#### [DATA EXTRACT]
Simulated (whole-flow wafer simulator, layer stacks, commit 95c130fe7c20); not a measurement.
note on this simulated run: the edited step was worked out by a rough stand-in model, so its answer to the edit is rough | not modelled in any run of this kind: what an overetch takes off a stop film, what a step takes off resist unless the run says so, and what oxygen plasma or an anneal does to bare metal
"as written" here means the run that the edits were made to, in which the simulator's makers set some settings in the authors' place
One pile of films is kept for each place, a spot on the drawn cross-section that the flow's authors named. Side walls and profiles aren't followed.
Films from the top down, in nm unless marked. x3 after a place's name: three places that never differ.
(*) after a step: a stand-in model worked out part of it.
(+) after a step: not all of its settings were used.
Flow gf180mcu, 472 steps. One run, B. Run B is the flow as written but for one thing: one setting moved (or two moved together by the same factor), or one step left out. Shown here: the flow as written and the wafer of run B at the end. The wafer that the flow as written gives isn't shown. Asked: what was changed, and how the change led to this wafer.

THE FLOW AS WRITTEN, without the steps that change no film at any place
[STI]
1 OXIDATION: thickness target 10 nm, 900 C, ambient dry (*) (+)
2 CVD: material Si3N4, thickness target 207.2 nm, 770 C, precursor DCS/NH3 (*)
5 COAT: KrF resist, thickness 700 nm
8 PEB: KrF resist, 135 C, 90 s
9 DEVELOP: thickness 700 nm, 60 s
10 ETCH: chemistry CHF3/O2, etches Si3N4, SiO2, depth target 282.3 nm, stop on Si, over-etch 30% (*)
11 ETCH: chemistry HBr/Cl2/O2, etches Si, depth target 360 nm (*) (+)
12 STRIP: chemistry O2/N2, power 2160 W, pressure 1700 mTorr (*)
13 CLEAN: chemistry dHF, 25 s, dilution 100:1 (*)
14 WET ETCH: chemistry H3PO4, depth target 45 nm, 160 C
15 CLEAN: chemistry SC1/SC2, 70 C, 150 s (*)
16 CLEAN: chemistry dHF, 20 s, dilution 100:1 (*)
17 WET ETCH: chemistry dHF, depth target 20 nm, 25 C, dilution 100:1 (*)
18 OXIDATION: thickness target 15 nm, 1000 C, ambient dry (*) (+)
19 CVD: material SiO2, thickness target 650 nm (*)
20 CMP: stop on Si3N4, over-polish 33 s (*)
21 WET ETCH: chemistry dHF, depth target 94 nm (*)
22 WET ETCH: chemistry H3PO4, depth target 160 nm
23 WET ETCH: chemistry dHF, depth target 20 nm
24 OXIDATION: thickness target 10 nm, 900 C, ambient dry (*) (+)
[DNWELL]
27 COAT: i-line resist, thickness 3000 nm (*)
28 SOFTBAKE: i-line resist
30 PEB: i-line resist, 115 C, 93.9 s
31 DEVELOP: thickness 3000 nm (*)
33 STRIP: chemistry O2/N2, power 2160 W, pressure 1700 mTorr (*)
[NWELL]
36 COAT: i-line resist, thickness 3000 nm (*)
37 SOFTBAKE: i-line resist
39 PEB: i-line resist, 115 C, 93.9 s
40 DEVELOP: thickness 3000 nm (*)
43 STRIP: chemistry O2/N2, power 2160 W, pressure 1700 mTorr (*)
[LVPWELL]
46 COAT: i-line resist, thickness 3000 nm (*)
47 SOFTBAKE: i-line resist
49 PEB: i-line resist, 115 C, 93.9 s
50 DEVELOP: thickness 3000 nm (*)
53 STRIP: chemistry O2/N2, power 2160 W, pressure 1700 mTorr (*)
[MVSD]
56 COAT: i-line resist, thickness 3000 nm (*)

#### [WORK ITEM]
Extract the lines of the preceding material that run from the line with "11 ETCH: chemistry" through the line with "22 WET ETCH: chemistry", inclusive, reproducing them exactly and adding nothing.

#### [SOLUTION]
11 ETCH: chemistry HBr/Cl2/O2, etches Si, depth target 360 nm (*) (+)
12 STRIP: chemistry O2/N2, power 2160 W, pressure 1700 mTorr (*)
13 CLEAN: chemistry dHF, 25 s, dilution 100:1 (*)
14 WET ETCH: chemistry H3PO4, depth target 45 nm, 160 C
15 CLEAN: chemistry SC1/SC2, 70 C, 150 s (*)
16 CLEAN: chemistry dHF, 20 s, dilution 100:1 (*)
17 WET ETCH: chemistry dHF, depth target 20 nm, 25 C, dilution 100:1 (*)
18 OXIDATION: thickness target 15 nm, 1000 C, ambient dry (*) (+)
19 CVD: material SiO2, thickness target 650 nm (*)
20 CMP: stop on Si3N4, over-polish 33 s (*)
21 WET ETCH: chemistry dHF, depth target 94 nm (*)
22 WET ETCH: chemistry H3PO4, depth target 160 nm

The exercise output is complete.